╭─ PROVIDED MATERIAL
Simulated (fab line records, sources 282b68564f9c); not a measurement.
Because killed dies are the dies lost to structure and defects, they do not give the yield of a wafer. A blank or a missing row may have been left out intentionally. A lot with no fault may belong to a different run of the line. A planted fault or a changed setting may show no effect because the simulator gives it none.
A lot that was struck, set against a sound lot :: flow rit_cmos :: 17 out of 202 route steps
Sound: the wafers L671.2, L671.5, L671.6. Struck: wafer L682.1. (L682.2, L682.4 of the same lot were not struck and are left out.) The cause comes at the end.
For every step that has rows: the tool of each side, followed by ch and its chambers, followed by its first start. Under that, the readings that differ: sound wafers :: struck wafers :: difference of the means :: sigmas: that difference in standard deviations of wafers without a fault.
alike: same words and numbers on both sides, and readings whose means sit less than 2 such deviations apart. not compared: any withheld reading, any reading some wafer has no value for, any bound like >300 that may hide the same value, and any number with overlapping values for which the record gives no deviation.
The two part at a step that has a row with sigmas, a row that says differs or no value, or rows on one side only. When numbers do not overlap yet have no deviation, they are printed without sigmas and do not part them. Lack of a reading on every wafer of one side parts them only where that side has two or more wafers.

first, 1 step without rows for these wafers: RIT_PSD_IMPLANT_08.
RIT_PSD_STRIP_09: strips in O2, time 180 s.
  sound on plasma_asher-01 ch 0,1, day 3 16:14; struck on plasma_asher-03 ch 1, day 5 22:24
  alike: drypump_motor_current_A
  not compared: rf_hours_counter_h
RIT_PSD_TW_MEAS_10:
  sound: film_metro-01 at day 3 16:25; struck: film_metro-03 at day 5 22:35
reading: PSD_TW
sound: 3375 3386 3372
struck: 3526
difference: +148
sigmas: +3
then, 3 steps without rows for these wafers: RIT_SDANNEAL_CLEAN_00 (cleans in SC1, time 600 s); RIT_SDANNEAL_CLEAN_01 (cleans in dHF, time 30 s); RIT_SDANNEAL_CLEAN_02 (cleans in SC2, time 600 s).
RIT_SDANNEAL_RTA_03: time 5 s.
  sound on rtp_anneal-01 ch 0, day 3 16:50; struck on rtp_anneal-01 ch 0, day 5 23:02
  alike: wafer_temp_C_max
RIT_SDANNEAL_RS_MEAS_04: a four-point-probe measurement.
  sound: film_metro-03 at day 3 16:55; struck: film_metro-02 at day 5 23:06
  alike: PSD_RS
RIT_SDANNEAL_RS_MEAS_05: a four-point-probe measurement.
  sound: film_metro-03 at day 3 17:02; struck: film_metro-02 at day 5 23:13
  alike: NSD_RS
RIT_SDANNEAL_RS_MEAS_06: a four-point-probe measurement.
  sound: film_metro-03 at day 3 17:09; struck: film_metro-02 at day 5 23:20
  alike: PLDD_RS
╰─

The expected output is exactly the lines of the listing above between the line holding "struck: 3526" and the line holding "sound: film_metro-03 at day 3 17:09;", inclusive.

• [TASK OUTPUT]
struck: 3526
difference: +148
sigmas: +3
then, 3 steps without rows for these wafers: RIT_SDANNEAL_CLEAN_00 (cleans in SC1, time 600 s); RIT_SDANNEAL_CLEAN_01 (cleans in dHF, time 30 s); RIT_SDANNEAL_CLEAN_02 (cleans in SC2, time 600 s).
RIT_SDANNEAL_RTA_03: time 5 s.
  sound on rtp_anneal-01 ch 0, day 3 16:50; struck on rtp_anneal-01 ch 0, day 5 23:02
  alike: wafer_temp_C_max
RIT_SDANNEAL_RS_MEAS_04: a four-point-probe measurement.
  sound: film_metro-03 at day 3 16:55; struck: film_metro-02 at day 5 23:06
  alike: PSD_RS
RIT_SDANNEAL_RS_MEAS_05: a four-point-probe measurement.
  sound: film_metro-03 at day 3 17:02; struck: film_metro-02 at day 5 23:13
  alike: NSD_RS
RIT_SDANNEAL_RS_MEAS_06: a four-point-probe measurement.
  sound: film_metro-03 at day 3 17:09; struck: film_metro-02 at day 5 23:20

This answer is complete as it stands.